**EXERCISE**
Copy word for word the lines from the start of the records through the line that contains "250 nm wide, 5", both included.

**DATA PROVIDED**
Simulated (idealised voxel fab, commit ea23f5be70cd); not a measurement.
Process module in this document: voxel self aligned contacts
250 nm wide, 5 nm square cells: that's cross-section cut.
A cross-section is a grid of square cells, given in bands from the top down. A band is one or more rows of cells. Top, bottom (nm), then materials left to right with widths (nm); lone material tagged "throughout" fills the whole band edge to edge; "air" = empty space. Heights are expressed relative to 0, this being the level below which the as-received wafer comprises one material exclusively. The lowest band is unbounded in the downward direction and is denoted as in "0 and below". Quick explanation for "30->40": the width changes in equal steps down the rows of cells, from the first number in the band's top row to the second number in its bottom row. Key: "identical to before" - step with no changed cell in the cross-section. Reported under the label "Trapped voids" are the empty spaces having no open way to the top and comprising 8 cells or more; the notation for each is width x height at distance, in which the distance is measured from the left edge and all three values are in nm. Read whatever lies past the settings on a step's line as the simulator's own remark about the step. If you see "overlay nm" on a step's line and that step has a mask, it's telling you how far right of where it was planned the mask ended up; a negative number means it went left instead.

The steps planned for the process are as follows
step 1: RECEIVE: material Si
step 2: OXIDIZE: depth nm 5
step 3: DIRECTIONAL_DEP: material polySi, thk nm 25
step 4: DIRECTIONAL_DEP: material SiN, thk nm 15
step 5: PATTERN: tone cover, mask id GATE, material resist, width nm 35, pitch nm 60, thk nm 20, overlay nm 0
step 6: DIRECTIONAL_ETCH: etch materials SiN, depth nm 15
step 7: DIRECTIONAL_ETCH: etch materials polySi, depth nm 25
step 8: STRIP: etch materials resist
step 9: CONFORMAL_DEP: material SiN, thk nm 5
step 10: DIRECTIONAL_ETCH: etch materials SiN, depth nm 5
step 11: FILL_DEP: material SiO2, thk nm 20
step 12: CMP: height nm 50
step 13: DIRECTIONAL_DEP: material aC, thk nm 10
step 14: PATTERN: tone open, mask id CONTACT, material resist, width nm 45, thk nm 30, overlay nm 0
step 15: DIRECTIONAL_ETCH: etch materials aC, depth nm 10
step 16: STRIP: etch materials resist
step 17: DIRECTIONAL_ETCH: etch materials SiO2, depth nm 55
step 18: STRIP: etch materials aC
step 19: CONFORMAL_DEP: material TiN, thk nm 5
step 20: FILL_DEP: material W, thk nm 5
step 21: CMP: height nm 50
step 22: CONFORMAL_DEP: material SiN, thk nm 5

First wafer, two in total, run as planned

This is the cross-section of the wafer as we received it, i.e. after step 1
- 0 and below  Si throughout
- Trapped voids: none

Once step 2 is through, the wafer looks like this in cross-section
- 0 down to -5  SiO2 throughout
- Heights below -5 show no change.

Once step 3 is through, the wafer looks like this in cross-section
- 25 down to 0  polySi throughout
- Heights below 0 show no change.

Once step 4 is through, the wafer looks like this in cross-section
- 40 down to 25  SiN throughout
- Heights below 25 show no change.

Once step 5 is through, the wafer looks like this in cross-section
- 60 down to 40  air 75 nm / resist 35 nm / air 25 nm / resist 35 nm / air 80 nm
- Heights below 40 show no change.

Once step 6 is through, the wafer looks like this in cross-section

**RESPONSE BOX**
Simulated (idealised voxel fab, commit ea23f5be70cd); not a measurement.
Process module in this document: voxel self aligned contacts
250 nm wide, 5 nm square cells: that's cross-section cut.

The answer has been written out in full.